## Work request
Nothing below is to be printed except the lines between the line holding "Task: label this" and the line holding "spacing | 311 |", inclusive, each exactly as it appears.

## Data extracts
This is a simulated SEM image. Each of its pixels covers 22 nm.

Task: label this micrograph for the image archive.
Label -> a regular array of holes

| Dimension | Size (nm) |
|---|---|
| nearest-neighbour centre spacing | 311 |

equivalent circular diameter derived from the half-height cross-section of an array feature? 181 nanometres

## Response box
Task: label this micrograph for the image archive.
Label -> a regular array of holes

| Dimension | Size (nm) |
|---|---|
| nearest-neighbour centre spacing | 311 |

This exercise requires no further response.